Exercise: Everything from the line containing "power_pct: power of" through the line containing "ozone_ppm: dissolved ozone;" in the listing below should be copied exactly, and nothing more.

Extracted information:
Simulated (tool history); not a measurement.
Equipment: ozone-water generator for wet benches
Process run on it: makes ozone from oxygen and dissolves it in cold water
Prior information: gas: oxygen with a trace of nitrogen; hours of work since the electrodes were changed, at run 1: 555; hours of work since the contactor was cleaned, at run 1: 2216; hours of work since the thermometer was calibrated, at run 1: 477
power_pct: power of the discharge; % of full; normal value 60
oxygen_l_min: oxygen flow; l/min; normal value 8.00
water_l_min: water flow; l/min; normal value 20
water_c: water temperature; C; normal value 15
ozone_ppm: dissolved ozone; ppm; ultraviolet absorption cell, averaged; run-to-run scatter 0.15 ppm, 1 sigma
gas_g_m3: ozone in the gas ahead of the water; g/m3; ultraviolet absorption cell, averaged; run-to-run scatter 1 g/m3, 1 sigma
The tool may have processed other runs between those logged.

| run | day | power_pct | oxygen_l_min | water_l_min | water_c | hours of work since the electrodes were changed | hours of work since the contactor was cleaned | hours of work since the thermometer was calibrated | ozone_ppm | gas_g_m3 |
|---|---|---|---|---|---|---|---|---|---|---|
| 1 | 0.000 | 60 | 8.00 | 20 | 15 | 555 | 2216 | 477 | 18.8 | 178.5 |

Exercise answer:
power_pct: power of the discharge; % of full; normal value 60
oxygen_l_min: oxygen flow; l/min; normal value 8.00
water_l_min: water flow; l/min; normal value 20
water_c: water temperature; C; normal value 15
ozone_ppm: dissolved ozone; ppm; ultraviolet absorption cell, averaged; run-to-run scatter 0.15 ppm, 1 sigma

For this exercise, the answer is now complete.